Work request – Every record has to be written out exactly, with no line missing.

The data –
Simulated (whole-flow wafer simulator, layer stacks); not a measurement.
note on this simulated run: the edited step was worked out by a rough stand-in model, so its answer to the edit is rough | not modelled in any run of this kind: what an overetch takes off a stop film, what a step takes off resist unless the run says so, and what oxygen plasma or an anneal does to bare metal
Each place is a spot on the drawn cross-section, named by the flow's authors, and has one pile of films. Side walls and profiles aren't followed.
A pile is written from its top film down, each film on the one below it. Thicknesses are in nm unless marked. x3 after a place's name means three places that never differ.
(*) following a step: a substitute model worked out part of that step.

Written solution –
Simulated (whole-flow wafer simulator, layer stacks); not a measurement.
note on this simulated run: the edited step was worked out by a rough stand-in model, so its answer to the edit is rough | not modelled in any run of this kind: what an overetch takes off a stop film, what a step takes off resist unless the run says so, and what oxygen plasma or an anneal does to bare metal
Each place is a spot on the drawn cross-section, named by the flow's authors, and has one pile of films. Side walls and profiles aren't followed.
A pile is written from its top film down, each film on the one below it. Thicknesses are in nm unless marked. x3 after a place's name means three places that never differ.
(*) following a step: a substitute model worked out part of that step.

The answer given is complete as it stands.